# # #

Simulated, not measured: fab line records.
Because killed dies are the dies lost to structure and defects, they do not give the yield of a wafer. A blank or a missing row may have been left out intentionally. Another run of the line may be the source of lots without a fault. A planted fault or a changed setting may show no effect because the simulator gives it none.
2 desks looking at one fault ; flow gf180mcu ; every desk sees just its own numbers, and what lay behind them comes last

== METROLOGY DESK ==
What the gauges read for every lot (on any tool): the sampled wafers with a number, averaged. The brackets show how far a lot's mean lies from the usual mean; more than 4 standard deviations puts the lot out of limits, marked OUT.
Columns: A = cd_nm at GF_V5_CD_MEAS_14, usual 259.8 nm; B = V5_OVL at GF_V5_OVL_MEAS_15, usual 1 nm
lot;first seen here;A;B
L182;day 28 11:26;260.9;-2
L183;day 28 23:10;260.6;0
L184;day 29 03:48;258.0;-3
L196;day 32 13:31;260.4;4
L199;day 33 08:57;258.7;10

# # #

■ **WORK INSTRUCTION**
Your answer must be the full set of records above, reproduced exactly.

■ **REPLY**
Simulated, not measured: fab line records.
Because killed dies are the dies lost to structure and defects, they do not give the yield of a wafer. A blank or a missing row may have been left out intentionally. Another run of the line may be the source of lots without a fault. A planted fault or a changed setting may show no effect because the simulator gives it none.
2 desks looking at one fault ; flow gf180mcu ; every desk sees just its own numbers, and what lay behind them comes last

== METROLOGY DESK ==
What the gauges read for every lot (on any tool): the sampled wafers with a number, averaged. The brackets show how far a lot's mean lies from the usual mean; more than 4 standard deviations puts the lot out of limits, marked OUT.
Columns: A = cd_nm at GF_V5_CD_MEAS_14, usual 259.8 nm; B = V5_OVL at GF_V5_OVL_MEAS_15, usual 1 nm
lot;first seen here;A;B
L182;day 28 11:26;260.9;-2
L183;day 28 23:10;260.6;0
L184;day 29 03:48;258.0;-3
L196;day 32 13:31;260.4;4
L199;day 33 08:57;258.7;10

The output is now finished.